> [Record set]:
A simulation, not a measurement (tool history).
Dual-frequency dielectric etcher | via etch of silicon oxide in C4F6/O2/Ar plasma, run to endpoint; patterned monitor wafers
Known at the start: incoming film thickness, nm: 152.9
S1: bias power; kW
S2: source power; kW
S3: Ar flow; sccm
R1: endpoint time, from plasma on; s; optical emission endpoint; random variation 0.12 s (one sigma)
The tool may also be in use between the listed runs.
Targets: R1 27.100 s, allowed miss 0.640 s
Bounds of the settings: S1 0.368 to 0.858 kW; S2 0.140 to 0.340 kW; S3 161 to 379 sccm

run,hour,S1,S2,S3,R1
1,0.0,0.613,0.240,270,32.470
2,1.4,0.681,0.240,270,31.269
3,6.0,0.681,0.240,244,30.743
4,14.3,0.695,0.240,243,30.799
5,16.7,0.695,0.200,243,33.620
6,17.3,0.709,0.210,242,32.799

> [Work order]:
Transcribe the records above exactly, beginning at the line that contains "4,14.3,0.695,0.240,243,30.799" and ending with the line that contains "5,16.7,0.695,0.200,243,33.620", both included, and nothing else.

> [Task output]:
4,14.3,0.695,0.240,243,30.799
5,16.7,0.695,0.200,243,33.620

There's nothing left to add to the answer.